__Excerpted records__
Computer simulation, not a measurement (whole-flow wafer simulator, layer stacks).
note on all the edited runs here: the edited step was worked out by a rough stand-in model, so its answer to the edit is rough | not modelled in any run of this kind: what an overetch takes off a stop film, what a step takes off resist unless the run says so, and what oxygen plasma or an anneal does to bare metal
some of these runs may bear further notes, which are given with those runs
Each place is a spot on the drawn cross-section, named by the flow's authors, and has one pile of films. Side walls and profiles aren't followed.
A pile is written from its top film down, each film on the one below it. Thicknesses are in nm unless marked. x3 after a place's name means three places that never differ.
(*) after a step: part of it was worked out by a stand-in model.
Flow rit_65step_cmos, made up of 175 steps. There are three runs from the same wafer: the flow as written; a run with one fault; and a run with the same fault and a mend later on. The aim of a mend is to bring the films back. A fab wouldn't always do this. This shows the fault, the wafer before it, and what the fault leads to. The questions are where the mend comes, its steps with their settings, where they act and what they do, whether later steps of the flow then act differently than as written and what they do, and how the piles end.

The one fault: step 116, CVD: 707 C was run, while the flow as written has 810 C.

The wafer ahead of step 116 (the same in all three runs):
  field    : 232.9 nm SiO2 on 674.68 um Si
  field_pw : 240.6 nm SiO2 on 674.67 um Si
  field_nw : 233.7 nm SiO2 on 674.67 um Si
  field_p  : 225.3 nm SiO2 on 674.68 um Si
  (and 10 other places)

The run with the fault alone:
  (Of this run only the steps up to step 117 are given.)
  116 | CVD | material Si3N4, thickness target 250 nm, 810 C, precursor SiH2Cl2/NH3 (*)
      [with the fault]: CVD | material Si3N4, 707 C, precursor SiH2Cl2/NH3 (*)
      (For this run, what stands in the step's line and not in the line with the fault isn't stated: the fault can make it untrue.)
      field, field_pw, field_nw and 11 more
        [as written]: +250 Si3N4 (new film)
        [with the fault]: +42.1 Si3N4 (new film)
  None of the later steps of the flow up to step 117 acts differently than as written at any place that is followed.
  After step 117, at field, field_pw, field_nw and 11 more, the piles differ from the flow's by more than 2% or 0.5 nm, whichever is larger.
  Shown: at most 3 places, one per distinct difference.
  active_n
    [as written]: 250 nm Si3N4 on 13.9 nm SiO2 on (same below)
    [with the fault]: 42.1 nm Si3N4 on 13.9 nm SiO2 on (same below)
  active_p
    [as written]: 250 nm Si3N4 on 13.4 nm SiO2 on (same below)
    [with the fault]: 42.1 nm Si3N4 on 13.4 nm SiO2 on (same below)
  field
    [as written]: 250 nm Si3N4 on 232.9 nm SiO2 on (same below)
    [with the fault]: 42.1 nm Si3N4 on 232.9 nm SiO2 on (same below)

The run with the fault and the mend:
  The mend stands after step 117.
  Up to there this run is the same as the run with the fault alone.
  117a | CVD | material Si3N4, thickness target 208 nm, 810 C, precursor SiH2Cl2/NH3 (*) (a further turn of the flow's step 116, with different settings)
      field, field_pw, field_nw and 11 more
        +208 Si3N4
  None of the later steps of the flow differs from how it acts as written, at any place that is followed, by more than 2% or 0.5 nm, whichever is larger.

__Brief__
Give back, word for word, only the lines above from the line holding "None of the later steps of the flow up" to the line holding "[as written]: 250 nm Si3N4 on 232.9", both included.

__Exercise output__
  None of the later steps of the flow up to step 117 acts differently than as written at any place that is followed.
  After step 117, at field, field_pw, field_nw and 11 more, the piles differ from the flow's by more than 2% or 0.5 nm, whichever is larger.
  Shown: at most 3 places, one per distinct difference.
  active_n
    [as written]: 250 nm Si3N4 on 13.9 nm SiO2 on (same below)
    [with the fault]: 42.1 nm Si3N4 on 13.9 nm SiO2 on (same below)
  active_p
    [as written]: 250 nm Si3N4 on 13.4 nm SiO2 on (same below)
    [with the fault]: 42.1 nm Si3N4 on 13.4 nm SiO2 on (same below)
  field
    [as written]: 250 nm Si3N4 on 232.9 nm SiO2 on (same below)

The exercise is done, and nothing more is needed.